[EXERCISE]
From the first line of the material below to the line containing "SEM micrograph. The", repeat every line exactly and add nothing.

[EXCERPTED RECORDS]
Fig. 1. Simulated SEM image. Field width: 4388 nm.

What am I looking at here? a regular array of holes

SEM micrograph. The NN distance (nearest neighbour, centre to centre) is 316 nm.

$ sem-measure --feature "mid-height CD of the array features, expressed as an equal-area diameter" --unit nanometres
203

[ANSWER BOX]
Fig. 1. Simulated SEM image. Field width: 4388 nm.

What am I looking at here? a regular array of holes

SEM micrograph. The NN distance (nearest neighbour, centre to centre) is 316 nm.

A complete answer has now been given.